▸ **DATA SECTION**:
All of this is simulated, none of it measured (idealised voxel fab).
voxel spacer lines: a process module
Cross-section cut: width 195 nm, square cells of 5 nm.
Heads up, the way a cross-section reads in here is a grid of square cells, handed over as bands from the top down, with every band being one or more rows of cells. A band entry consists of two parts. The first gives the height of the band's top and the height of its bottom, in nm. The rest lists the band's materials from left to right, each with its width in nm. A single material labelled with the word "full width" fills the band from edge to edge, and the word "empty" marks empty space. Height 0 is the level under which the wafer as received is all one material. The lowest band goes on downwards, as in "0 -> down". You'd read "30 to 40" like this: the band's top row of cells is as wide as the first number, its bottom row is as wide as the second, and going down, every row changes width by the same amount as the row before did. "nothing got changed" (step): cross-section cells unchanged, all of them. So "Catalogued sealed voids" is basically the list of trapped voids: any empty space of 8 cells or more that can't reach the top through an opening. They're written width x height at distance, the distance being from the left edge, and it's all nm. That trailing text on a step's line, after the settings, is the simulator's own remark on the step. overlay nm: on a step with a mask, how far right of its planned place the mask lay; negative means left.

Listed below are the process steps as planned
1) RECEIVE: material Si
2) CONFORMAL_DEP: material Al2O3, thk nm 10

▸ **WORK REQUEST**: Please reproduce each record precisely as written.

▸ **RESULT**:
All of this is simulated, none of it measured (idealised voxel fab).
voxel spacer lines: a process module
Cross-section cut: width 195 nm, square cells of 5 nm.
Heads up, the way a cross-section reads in here is a grid of square cells, handed over as bands from the top down, with every band being one or more rows of cells. A band entry consists of two parts. The first gives the height of the band's top and the height of its bottom, in nm. The rest lists the band's materials from left to right, each with its width in nm. A single material labelled with the word "full width" fills the band from edge to edge, and the word "empty" marks empty space. Height 0 is the level under which the wafer as received is all one material. The lowest band goes on downwards, as in "0 -> down". You'd read "30 to 40" like this: the band's top row of cells is as wide as the first number, its bottom row is as wide as the second, and going down, every row changes width by the same amount as the row before did. "nothing got changed" (step): cross-section cells unchanged, all of them. So "Catalogued sealed voids" is basically the list of trapped voids: any empty space of 8 cells or more that can't reach the top through an opening. They're written width x height at distance, the distance being from the left edge, and it's all nm. That trailing text on a step's line, after the settings, is the simulator's own remark on the step. overlay nm: on a step with a mask, how far right of its planned place the mask lay; negative means left.

Listed below are the process steps as planned
1) RECEIVE: material Si
2) CONFORMAL_DEP: material Al2O3, thk nm 10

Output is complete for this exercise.